| Data listing |
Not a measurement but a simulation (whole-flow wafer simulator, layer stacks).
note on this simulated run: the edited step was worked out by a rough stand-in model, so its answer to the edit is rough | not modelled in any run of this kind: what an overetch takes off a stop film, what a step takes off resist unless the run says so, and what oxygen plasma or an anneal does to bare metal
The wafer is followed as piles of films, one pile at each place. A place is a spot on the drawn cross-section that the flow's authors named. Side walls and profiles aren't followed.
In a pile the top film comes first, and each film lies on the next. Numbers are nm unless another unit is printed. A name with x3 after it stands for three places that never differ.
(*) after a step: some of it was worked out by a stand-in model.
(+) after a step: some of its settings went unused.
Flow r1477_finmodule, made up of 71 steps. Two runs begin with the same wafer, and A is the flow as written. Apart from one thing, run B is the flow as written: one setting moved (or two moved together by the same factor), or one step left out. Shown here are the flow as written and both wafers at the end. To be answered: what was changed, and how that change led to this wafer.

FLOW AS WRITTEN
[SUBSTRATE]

| Brief |
Take the listing above from its first line through the line containing "(*) after a", and transcribe that stretch exactly, with no other lines.

| Response |
Not a measurement but a simulation (whole-flow wafer simulator, layer stacks).
note on this simulated run: the edited step was worked out by a rough stand-in model, so its answer to the edit is rough | not modelled in any run of this kind: what an overetch takes off a stop film, what a step takes off resist unless the run says so, and what oxygen plasma or an anneal does to bare metal
The wafer is followed as piles of films, one pile at each place. A place is a spot on the drawn cross-section that the flow's authors named. Side walls and profiles aren't followed.
In a pile the top film comes first, and each film lies on the next. Numbers are nm unless another unit is printed. A name with x3 after it stands for three places that never differ.
(*) after a step: some of it was worked out by a stand-in model.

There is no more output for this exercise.